┌─ Information

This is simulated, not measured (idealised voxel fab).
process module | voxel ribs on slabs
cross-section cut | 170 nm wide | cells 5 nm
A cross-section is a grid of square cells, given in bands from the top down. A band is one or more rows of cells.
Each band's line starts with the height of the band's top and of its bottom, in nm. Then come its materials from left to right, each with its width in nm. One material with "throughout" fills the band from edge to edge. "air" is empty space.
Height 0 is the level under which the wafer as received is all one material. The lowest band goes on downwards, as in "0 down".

└─

#### Required action:
Retype the data. Every line must match the original exactly.

#### Solution:
This is simulated, not measured (idealised voxel fab).
process module | voxel ribs on slabs
cross-section cut | 170 nm wide | cells 5 nm
A cross-section is a grid of square cells, given in bands from the top down. A band is one or more rows of cells.
Each band's line starts with the height of the band's top and of its bottom, in nm. Then come its materials from left to right, each with its width in nm. One material with "throughout" fills the band from edge to edge. "air" is empty space.
Height 0 is the level under which the wafer as received is all one material. The lowest band goes on downwards, as in "0 down".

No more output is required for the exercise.